**WORK INSTRUCTION:** The response must reproduce every record in full.

**DATA:**
+-------+

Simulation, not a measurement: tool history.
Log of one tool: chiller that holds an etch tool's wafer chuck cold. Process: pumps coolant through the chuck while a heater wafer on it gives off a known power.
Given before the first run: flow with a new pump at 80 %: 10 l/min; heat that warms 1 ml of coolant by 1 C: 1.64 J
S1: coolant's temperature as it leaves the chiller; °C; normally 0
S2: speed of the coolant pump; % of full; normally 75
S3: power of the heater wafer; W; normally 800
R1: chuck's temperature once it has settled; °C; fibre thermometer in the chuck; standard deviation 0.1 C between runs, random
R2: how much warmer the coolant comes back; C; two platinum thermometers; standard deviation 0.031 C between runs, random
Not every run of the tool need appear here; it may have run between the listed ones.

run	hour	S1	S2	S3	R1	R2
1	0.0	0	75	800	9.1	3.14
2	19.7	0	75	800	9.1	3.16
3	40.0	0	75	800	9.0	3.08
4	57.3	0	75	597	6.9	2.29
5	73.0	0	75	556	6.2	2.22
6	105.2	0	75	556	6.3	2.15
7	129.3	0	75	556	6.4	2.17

+-------+

**RESPONSE:**
Simulation, not a measurement: tool history.
Log of one tool: chiller that holds an etch tool's wafer chuck cold. Process: pumps coolant through the chuck while a heater wafer on it gives off a known power.
Given before the first run: flow with a new pump at 80 %: 10 l/min; heat that warms 1 ml of coolant by 1 C: 1.64 J
S1: coolant's temperature as it leaves the chiller; °C; normally 0
S2: speed of the coolant pump; % of full; normally 75
S3: power of the heater wafer; W; normally 800
R1: chuck's temperature once it has settled; °C; fibre thermometer in the chuck; standard deviation 0.1 C between runs, random
R2: how much warmer the coolant comes back; C; two platinum thermometers; standard deviation 0.031 C between runs, random
Not every run of the tool need appear here; it may have run between the listed ones.

run	hour	S1	S2	S3	R1	R2
1	0.0	0	75	800	9.1	3.14
2	19.7	0	75	800	9.1	3.16
3	40.0	0	75	800	9.0	3.08
4	57.3	0	75	597	6.9	2.29
5	73.0	0	75	556	6.2	2.22
6	105.2	0	75	556	6.3	2.15
7	129.3	0	75	556	6.4	2.17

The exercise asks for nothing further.